### Action item
The lines below are to be quoted exactly, from the first through the one that contains "Cross-section cut: width".

### Excerpted records
- Opening Delimiter -

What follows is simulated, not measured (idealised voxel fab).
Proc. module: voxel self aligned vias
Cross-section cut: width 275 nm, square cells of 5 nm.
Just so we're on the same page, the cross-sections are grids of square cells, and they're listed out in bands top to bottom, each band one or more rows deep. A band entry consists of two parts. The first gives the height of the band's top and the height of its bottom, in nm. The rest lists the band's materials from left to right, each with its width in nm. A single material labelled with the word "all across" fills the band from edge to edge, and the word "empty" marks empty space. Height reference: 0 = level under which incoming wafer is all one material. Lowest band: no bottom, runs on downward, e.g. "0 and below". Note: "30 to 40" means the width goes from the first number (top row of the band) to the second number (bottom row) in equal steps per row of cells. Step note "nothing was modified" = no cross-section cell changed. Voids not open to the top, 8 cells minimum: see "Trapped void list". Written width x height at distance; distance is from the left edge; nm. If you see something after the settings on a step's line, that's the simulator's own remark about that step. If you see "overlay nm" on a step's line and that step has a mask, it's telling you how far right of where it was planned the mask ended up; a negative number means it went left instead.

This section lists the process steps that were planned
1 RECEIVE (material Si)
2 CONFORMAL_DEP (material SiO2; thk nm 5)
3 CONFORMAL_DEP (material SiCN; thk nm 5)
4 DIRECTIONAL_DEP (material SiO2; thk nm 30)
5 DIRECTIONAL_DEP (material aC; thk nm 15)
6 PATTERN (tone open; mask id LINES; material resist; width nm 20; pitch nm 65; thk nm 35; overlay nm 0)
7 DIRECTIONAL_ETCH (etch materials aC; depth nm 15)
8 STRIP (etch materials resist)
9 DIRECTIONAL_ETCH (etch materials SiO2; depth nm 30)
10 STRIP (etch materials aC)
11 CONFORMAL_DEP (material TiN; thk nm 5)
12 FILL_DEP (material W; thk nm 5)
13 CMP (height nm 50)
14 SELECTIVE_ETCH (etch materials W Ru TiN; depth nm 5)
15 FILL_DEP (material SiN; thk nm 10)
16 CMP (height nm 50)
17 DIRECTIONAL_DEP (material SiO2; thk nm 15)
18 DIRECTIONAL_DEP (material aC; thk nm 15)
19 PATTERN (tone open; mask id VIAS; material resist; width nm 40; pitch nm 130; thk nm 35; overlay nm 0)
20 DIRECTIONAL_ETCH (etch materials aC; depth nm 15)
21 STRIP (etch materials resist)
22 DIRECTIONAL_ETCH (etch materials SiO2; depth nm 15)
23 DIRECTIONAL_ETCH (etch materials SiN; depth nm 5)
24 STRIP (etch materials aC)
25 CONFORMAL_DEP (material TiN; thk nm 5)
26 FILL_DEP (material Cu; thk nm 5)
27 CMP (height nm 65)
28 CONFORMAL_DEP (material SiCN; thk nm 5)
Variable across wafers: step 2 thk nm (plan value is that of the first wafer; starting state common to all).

- Closing Delimiter -

### Written answer
What follows is simulated, not measured (idealised voxel fab).
Proc. module: voxel self aligned vias
Cross-section cut: width 275 nm, square cells of 5 nm.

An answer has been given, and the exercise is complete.